# Work instruction
Reproduce the data, keeping every word exactly as it is.

# Extracted entries
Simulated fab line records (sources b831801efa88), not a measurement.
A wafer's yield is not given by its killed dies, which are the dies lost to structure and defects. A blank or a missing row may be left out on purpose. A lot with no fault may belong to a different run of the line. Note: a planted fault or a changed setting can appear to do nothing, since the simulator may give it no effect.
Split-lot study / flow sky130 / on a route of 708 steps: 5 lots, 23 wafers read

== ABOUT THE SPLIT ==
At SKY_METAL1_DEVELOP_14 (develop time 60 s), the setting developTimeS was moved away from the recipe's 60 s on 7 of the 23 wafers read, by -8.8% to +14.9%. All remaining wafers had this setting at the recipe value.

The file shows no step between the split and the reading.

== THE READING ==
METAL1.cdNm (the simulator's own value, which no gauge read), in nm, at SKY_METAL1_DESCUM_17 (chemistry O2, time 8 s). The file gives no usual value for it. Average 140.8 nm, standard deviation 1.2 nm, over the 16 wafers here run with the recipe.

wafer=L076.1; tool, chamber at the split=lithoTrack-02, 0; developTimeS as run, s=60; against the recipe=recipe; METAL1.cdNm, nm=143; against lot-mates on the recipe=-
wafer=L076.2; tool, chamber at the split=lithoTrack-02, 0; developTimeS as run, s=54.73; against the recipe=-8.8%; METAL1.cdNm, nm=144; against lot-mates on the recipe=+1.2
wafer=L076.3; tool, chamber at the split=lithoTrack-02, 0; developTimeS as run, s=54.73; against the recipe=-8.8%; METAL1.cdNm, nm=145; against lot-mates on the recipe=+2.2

# Exercise solution
Simulated fab line records (sources b831801efa88), not a measurement.
A wafer's yield is not given by its killed dies, which are the dies lost to structure and defects. A blank or a missing row may be left out on purpose. A lot with no fault may belong to a different run of the line. Note: a planted fault or a changed setting can appear to do nothing, since the simulator may give it no effect.
Split-lot study / flow sky130 / on a route of 708 steps: 5 lots, 23 wafers read

== ABOUT THE SPLIT ==
At SKY_METAL1_DEVELOP_14 (develop time 60 s), the setting developTimeS was moved away from the recipe's 60 s on 7 of the 23 wafers read, by -8.8% to +14.9%. All remaining wafers had this setting at the recipe value.

The file shows no step between the split and the reading.

== THE READING ==
METAL1.cdNm (the simulator's own value, which no gauge read), in nm, at SKY_METAL1_DESCUM_17 (chemistry O2, time 8 s). The file gives no usual value for it. Average 140.8 nm, standard deviation 1.2 nm, over the 16 wafers here run with the recipe.

wafer=L076.1; tool, chamber at the split=lithoTrack-02, 0; developTimeS as run, s=60; against the recipe=recipe; METAL1.cdNm, nm=143; against lot-mates on the recipe=-
wafer=L076.2; tool, chamber at the split=lithoTrack-02, 0; developTimeS as run, s=54.73; against the recipe=-8.8%; METAL1.cdNm, nm=144; against lot-mates on the recipe=+1.2
wafer=L076.3; tool, chamber at the split=lithoTrack-02, 0; developTimeS as run, s=54.73; against the recipe=-8.8%; METAL1.cdNm, nm=145; against lot-mates on the recipe=+2.2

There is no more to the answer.